Assignment: Please print out every entry below, verbatim.

Data:
________________________
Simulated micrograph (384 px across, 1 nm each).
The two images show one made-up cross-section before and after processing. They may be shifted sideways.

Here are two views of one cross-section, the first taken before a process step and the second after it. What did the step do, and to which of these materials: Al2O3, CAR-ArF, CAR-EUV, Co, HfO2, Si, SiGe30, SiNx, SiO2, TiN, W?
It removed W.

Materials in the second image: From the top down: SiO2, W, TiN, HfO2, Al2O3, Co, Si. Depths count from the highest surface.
________________________

Problem solution:
Simulated micrograph (384 px across, 1 nm each).
The two images show one made-up cross-section before and after processing. They may be shifted sideways.

Here are two views of one cross-section, the first taken before a process step and the second after it. What did the step do, and to which of these materials: Al2O3, CAR-ArF, CAR-EUV, Co, HfO2, Si, SiGe30, SiNx, SiO2, TiN, W?
It removed W.

Materials in the second image: From the top down: SiO2, W, TiN, HfO2, Al2O3, Co, Si. Depths count from the highest surface.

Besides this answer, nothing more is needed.